## Information given
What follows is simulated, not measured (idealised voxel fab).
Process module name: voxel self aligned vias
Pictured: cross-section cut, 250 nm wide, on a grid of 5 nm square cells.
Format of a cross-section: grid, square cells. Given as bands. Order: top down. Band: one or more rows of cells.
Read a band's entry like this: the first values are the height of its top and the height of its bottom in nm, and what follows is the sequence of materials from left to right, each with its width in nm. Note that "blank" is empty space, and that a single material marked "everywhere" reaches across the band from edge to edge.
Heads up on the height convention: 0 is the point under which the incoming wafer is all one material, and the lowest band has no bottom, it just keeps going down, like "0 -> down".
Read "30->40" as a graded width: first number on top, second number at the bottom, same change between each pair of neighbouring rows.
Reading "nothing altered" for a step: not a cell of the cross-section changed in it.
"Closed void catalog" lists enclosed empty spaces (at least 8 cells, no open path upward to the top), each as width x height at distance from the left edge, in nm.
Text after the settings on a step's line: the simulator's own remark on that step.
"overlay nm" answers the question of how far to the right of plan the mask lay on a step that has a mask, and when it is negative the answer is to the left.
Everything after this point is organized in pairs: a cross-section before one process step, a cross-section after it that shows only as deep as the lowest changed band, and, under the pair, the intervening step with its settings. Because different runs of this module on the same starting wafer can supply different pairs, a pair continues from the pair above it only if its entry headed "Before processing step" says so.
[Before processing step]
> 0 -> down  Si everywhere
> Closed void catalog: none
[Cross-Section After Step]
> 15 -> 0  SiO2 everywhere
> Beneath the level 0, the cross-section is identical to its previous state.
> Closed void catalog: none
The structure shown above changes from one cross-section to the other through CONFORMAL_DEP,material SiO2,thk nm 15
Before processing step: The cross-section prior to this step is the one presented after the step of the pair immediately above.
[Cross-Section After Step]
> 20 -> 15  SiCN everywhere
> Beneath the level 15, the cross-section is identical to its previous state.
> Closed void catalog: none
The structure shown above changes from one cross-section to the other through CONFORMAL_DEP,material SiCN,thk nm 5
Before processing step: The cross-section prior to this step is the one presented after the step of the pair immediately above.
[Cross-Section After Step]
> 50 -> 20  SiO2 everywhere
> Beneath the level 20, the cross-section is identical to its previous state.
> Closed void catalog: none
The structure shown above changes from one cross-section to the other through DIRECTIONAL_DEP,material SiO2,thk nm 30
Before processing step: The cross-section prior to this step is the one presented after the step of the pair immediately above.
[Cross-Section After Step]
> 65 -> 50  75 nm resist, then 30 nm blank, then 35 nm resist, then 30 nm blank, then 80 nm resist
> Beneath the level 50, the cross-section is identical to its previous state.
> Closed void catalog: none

## Work request
Word for word, restate the lines above from the line containing "Read a band's" through the line containing "changed in it.", with both included and nothing else.

## Written response
Read a band's entry like this: the first values are the height of its top and the height of its bottom in nm, and what follows is the sequence of materials from left to right, each with its width in nm. Note that "blank" is empty space, and that a single material marked "everywhere" reaches across the band from edge to edge.
Heads up on the height convention: 0 is the point under which the incoming wafer is all one material, and the lowest band has no bottom, it just keeps going down, like "0 -> down".
Read "30->40" as a graded width: first number on top, second number at the bottom, same change between each pair of neighbouring rows.
Reading "nothing altered" for a step: not a cell of the cross-section changed in it.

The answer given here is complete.